[Task item] Quote exactly the lines from the start of the entries to the one with "1;main subject of the picture;lines", both ends included.

[Given records]
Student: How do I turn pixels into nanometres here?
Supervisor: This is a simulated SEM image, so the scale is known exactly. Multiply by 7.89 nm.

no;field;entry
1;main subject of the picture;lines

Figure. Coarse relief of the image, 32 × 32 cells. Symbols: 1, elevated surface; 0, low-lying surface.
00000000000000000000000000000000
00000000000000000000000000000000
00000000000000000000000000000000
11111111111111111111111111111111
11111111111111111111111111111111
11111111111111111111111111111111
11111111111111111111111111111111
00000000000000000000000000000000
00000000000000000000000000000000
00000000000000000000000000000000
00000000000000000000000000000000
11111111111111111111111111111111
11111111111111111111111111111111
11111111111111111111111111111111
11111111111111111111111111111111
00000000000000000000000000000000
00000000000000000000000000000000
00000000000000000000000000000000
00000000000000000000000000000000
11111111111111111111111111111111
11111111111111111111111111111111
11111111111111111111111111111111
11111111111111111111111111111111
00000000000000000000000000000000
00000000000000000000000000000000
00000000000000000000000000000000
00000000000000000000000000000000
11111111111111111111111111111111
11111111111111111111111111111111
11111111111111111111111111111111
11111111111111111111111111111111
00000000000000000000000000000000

[Answer section]
Student: How do I turn pixels into nanometres here?
Supervisor: This is a simulated SEM image, so the scale is known exactly. Multiply by 7.89 nm.

no;field;entry
1;main subject of the picture;lines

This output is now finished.